■ ■ ■ ■ ■

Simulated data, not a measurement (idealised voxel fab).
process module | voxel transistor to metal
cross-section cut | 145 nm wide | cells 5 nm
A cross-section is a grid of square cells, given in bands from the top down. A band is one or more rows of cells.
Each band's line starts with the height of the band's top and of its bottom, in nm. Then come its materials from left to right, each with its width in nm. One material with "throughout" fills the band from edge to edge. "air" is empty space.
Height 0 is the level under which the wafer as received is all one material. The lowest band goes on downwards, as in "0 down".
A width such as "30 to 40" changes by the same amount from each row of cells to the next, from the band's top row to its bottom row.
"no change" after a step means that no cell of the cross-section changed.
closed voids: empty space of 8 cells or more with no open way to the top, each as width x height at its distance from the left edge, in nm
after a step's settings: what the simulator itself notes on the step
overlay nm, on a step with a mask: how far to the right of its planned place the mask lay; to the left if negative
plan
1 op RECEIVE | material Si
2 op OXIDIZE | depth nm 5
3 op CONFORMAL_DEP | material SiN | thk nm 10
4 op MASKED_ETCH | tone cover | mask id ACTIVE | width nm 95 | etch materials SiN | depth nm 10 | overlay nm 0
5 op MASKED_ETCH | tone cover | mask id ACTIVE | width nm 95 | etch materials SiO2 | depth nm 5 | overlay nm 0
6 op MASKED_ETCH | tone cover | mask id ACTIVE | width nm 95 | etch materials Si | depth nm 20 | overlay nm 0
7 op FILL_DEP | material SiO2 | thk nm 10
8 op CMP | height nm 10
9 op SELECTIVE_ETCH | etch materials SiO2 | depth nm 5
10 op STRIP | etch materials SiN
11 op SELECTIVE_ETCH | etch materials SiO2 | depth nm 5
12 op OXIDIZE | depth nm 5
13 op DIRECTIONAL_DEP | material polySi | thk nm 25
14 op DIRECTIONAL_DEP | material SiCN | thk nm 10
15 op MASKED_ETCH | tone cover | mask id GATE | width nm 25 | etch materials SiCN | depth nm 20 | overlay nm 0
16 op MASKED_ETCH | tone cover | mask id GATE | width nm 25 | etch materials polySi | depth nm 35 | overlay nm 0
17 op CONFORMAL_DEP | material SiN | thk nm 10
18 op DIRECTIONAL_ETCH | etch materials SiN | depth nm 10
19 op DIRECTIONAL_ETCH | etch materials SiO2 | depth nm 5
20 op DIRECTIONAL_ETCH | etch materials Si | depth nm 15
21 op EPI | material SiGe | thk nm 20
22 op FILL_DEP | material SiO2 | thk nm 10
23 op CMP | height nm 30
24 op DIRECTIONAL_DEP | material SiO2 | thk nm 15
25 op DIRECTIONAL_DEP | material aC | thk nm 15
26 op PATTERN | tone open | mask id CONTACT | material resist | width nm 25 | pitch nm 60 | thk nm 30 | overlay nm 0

■ ■ ■ ■ ■

REQUIRED ACTION | Output, please, only the lines running from the start of the entries through the line that contains "Each band's line", including both of those lines.

EXERCISE RESULT |
Simulated data, not a measurement (idealised voxel fab).
process module | voxel transistor to metal
cross-section cut | 145 nm wide | cells 5 nm
A cross-section is a grid of square cells, given in bands from the top down. A band is one or more rows of cells.
Each band's line starts with the height of the band's top and of its bottom, in nm. Then come its materials from left to right, each with its width in nm. One material with "throughout" fills the band from edge to edge. "air" is empty space.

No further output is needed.